» TASK ITEM: Extract each line of the data and write it out again exactly.

» SUPPLIED MATERIAL:
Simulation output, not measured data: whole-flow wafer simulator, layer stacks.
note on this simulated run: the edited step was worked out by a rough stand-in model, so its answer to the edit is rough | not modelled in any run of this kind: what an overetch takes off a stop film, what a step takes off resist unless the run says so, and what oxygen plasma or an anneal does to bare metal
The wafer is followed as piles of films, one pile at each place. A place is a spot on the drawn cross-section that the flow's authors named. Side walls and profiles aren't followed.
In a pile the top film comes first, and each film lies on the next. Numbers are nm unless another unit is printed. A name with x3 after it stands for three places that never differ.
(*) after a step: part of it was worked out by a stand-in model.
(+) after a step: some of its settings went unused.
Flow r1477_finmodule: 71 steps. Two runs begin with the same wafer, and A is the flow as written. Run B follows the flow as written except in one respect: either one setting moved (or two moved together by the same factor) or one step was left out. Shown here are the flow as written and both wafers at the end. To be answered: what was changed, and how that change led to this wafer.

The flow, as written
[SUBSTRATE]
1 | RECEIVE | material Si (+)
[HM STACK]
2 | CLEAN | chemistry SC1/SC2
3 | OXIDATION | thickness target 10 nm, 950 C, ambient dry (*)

» TASK OUTPUT:
Simulation output, not measured data: whole-flow wafer simulator, layer stacks.
note on this simulated run: the edited step was worked out by a rough stand-in model, so its answer to the edit is rough | not modelled in any run of this kind: what an overetch takes off a stop film, what a step takes off resist unless the run says so, and what oxygen plasma or an anneal does to bare metal
The wafer is followed as piles of films, one pile at each place. A place is a spot on the drawn cross-section that the flow's authors named. Side walls and profiles aren't followed.
In a pile the top film comes first, and each film lies on the next. Numbers are nm unless another unit is printed. A name with x3 after it stands for three places that never differ.
(*) after a step: part of it was worked out by a stand-in model.
(+) after a step: some of its settings went unused.
Flow r1477_finmodule: 71 steps. Two runs begin with the same wafer, and A is the flow as written. Run B follows the flow as written except in one respect: either one setting moved (or two moved together by the same factor) or one step was left out. Shown here are the flow as written and both wafers at the end. To be answered: what was changed, and how that change led to this wafer.

The flow, as written
[SUBSTRATE]
1 | RECEIVE | material Si (+)
[HM STACK]
2 | CLEAN | chemistry SC1/SC2
3 | OXIDATION | thickness target 10 nm, 950 C, ambient dry (*)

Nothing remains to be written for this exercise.